#### RECORD EXCERPTS
──────
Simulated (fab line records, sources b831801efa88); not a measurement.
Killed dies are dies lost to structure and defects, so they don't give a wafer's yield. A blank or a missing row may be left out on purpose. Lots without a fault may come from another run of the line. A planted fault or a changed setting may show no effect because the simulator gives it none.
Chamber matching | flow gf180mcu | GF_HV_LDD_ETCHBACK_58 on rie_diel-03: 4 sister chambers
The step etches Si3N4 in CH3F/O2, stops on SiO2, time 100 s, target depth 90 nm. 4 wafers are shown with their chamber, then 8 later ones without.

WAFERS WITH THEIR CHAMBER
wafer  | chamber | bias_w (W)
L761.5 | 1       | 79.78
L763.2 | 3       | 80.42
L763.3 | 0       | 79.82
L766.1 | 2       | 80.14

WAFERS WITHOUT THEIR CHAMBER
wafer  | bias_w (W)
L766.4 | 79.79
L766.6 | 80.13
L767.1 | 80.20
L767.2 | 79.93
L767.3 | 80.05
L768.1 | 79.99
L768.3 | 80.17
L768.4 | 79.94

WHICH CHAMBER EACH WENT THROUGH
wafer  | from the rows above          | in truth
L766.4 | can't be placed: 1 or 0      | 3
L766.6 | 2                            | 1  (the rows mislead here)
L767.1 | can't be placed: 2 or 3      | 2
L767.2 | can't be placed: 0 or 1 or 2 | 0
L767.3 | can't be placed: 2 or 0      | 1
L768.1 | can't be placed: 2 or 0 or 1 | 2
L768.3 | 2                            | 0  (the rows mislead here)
──────

#### ACTION ITEM
Out of the material above, output word for word the line with "L767.1 | 80.20", the line with "L768.1 | can't be placed: 2 or 0 or 1 | 2", and all lines between them, with nothing else.

#### RESPONSE AREA
L767.1 | 80.20
L767.2 | 79.93
L767.3 | 80.05
L768.1 | 79.99
L768.3 | 80.17
L768.4 | 79.94

WHICH CHAMBER EACH WENT THROUGH
wafer  | from the rows above          | in truth
L766.4 | can't be placed: 1 or 0      | 3
L766.6 | 2                            | 1  (the rows mislead here)
L767.1 | can't be placed: 2 or 3      | 2
L767.2 | can't be placed: 0 or 1 or 2 | 0
L767.3 | can't be placed: 2 or 0      | 1
L768.1 | can't be placed: 2 or 0 or 1 | 2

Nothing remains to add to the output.